Task item: Repeat the records below line by line, exactly, finishing on the line that contains "Lot by lot, what".

Extracted material:

=== Section Start ===

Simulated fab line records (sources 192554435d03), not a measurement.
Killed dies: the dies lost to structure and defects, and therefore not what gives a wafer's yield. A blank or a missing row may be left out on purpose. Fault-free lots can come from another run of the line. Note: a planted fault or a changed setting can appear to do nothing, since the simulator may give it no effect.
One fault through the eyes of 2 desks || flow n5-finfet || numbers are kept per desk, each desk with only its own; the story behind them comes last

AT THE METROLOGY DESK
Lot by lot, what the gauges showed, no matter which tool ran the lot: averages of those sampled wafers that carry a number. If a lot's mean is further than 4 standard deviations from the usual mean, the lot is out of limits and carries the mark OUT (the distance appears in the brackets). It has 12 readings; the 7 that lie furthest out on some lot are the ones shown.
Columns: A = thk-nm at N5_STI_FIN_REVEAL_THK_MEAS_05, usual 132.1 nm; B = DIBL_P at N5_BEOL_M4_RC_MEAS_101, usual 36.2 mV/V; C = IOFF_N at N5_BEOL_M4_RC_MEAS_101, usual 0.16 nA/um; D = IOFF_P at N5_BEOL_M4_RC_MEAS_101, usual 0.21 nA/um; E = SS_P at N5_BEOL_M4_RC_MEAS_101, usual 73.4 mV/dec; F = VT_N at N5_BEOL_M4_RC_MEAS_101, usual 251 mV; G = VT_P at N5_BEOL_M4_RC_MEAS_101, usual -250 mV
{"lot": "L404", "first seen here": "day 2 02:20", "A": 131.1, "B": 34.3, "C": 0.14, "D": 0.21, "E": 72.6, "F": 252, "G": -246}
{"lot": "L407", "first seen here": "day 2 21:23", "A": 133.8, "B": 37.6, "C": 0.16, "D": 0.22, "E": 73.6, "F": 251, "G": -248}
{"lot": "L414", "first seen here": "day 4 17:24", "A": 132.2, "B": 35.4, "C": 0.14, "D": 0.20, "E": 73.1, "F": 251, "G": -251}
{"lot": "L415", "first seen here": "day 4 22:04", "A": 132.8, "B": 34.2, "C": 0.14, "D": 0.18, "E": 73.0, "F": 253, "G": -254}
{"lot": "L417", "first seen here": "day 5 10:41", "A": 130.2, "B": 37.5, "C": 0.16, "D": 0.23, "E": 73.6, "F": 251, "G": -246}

=== Section End ===

Written answer:
Simulated fab line records (sources 192554435d03), not a measurement.
Killed dies: the dies lost to structure and defects, and therefore not what gives a wafer's yield. A blank or a missing row may be left out on purpose. Fault-free lots can come from another run of the line. Note: a planted fault or a changed setting can appear to do nothing, since the simulator may give it no effect.
One fault through the eyes of 2 desks || flow n5-finfet || numbers are kept per desk, each desk with only its own; the story behind them comes last

AT THE METROLOGY DESK
Lot by lot, what the gauges showed, no matter which tool ran the lot: averages of those sampled wafers that carry a number. If a lot's mean is further than 4 standard deviations from the usual mean, the lot is out of limits and carries the mark OUT (the distance appears in the brackets). It has 12 readings; the 7 that lie furthest out on some lot are the ones shown.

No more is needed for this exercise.